■ **Provided data**
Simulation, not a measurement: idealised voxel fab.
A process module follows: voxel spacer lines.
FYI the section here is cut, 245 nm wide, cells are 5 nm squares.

■ **Work task**
Please quote the data above in full, with no line missing.

■ **Your solution**
Simulation, not a measurement: idealised voxel fab.
A process module follows: voxel spacer lines.
FYI the section here is cut, 245 nm wide, cells are 5 nm squares.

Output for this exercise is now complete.